▼
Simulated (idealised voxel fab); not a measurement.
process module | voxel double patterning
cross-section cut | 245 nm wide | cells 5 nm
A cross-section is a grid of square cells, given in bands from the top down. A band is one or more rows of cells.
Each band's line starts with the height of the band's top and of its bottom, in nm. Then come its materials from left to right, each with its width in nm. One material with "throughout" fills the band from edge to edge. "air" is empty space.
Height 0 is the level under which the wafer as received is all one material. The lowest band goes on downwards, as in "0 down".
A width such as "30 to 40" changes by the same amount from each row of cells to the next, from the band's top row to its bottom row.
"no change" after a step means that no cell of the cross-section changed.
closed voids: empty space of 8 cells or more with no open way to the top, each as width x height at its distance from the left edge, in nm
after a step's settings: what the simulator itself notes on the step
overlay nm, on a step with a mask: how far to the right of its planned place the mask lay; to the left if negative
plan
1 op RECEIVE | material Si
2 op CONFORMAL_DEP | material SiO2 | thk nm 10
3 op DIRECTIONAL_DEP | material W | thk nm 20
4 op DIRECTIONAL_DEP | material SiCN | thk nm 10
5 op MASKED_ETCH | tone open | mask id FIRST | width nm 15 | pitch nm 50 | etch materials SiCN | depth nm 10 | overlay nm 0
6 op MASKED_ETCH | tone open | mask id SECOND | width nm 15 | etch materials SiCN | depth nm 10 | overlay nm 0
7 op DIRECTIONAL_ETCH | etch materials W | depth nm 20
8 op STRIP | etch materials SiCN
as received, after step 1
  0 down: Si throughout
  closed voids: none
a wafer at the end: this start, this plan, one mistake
▲

## [Action item]
Every record above needs to be given again exactly.

## [Response area]
Simulated (idealised voxel fab); not a measurement.
process module | voxel double patterning
cross-section cut | 245 nm wide | cells 5 nm
A cross-section is a grid of square cells, given in bands from the top down. A band is one or more rows of cells.
Each band's line starts with the height of the band's top and of its bottom, in nm. Then come its materials from left to right, each with its width in nm. One material with "throughout" fills the band from edge to edge. "air" is empty space.
Height 0 is the level under which the wafer as received is all one material. The lowest band goes on downwards, as in "0 down".
A width such as "30 to 40" changes by the same amount from each row of cells to the next, from the band's top row to its bottom row.
"no change" after a step means that no cell of the cross-section changed.
closed voids: empty space of 8 cells or more with no open way to the top, each as width x height at its distance from the left edge, in nm
after a step's settings: what the simulator itself notes on the step
overlay nm, on a step with a mask: how far to the right of its planned place the mask lay; to the left if negative
plan
1 op RECEIVE | material Si
2 op CONFORMAL_DEP | material SiO2 | thk nm 10
3 op DIRECTIONAL_DEP | material W | thk nm 20
4 op DIRECTIONAL_DEP | material SiCN | thk nm 10
5 op MASKED_ETCH | tone open | mask id FIRST | width nm 15 | pitch nm 50 | etch materials SiCN | depth nm 10 | overlay nm 0
6 op MASKED_ETCH | tone open | mask id SECOND | width nm 15 | etch materials SiCN | depth nm 10 | overlay nm 0
7 op DIRECTIONAL_ETCH | etch materials W | depth nm 20
8 op STRIP | etch materials SiCN
as received, after step 1
  0 down: Si throughout
  closed voids: none
a wafer at the end: this start, this plan, one mistake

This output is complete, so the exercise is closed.